* [ACTIVITY] Every line in the records below between the one holding "Rule: a lot" and the one holding "WHICH TOOL RAN EACH LOT", inclusive, is to be set down exactly; all other lines are to be left out.

* [EXTRACTED RECORDS]

______

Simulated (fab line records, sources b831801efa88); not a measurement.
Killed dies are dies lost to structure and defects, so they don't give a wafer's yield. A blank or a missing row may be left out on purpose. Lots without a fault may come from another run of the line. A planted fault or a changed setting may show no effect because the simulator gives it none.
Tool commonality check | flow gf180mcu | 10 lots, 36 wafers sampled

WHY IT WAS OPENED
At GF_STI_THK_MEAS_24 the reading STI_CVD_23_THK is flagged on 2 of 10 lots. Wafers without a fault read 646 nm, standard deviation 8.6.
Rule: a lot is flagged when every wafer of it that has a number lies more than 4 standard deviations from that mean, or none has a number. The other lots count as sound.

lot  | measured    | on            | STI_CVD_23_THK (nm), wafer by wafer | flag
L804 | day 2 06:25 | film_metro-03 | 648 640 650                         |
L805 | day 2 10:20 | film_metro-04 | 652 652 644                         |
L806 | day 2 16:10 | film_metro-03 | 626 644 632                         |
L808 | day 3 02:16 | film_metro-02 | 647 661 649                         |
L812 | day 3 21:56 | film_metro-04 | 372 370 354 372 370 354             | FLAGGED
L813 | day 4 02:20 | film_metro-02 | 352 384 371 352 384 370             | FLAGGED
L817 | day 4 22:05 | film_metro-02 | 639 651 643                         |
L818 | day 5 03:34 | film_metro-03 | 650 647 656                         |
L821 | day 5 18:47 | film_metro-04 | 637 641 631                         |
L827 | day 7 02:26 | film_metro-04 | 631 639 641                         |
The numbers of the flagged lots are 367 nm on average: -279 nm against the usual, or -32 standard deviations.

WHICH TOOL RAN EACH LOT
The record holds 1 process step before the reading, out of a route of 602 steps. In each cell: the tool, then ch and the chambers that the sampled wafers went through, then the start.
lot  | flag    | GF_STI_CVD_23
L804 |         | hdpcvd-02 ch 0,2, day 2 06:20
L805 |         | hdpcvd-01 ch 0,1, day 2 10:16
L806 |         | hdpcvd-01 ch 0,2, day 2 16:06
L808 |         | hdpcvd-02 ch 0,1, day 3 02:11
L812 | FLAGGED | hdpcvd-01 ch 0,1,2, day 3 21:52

______

* [RESPONSE AREA]
Rule: a lot is flagged when every wafer of it that has a number lies more than 4 standard deviations from that mean, or none has a number. The other lots count as sound.

lot  | measured    | on            | STI_CVD_23_THK (nm), wafer by wafer | flag
L804 | day 2 06:25 | film_metro-03 | 648 640 650                         |
L805 | day 2 10:20 | film_metro-04 | 652 652 644                         |
L806 | day 2 16:10 | film_metro-03 | 626 644 632                         |
L808 | day 3 02:16 | film_metro-02 | 647 661 649                         |
L812 | day 3 21:56 | film_metro-04 | 372 370 354 372 370 354             | FLAGGED
L813 | day 4 02:20 | film_metro-02 | 352 384 371 352 384 370             | FLAGGED
L817 | day 4 22:05 | film_metro-02 | 639 651 643                         |
L818 | day 5 03:34 | film_metro-03 | 650 647 656                         |
L821 | day 5 18:47 | film_metro-04 | 637 641 631                         |
L827 | day 7 02:26 | film_metro-04 | 631 639 641                         |
The numbers of the flagged lots are 367 nm on average: -279 nm against the usual, or -32 standard deviations.

WHICH TOOL RAN EACH LOT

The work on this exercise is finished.